-- EXTRACTED DATA --
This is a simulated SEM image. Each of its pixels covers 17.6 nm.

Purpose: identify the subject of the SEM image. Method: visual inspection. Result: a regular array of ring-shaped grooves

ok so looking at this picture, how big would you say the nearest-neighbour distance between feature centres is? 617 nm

-- WORK ITEM --
The required output is the entries from their opening line through the line holding "Purpose: identify the", repeated exactly, with both end lines kept.

-- YOUR SOLUTION --
This is a simulated SEM image. Each of its pixels covers 17.6 nm.

Purpose: identify the subject of the SEM image. Method: visual inspection. Result: a regular array of ring-shaped grooves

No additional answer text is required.